*** Opening Data records ***

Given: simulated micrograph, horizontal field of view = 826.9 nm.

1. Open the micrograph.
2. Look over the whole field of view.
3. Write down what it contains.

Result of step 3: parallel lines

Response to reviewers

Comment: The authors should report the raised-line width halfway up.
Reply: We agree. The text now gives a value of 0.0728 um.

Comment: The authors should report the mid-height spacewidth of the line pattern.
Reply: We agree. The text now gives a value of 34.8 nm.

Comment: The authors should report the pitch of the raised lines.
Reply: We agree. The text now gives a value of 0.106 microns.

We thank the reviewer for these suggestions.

*** Closing Data records ***

| Required action |
The records must each be output verbatim, with nothing left out.

| Response area |
Given: simulated micrograph, horizontal field of view = 826.9 nm.

1. Open the micrograph.
2. Look over the whole field of view.
3. Write down what it contains.

Result of step 3: parallel lines

Response to reviewers

Comment: The authors should report the raised-line width halfway up.
Reply: We agree. The text now gives a value of 0.0728 um.

Comment: The authors should report the mid-height spacewidth of the line pattern.
Reply: We agree. The text now gives a value of 34.8 nm.

Comment: The authors should report the pitch of the raised lines.
Reply: We agree. The text now gives a value of 0.106 microns.

We thank the reviewer for these suggestions.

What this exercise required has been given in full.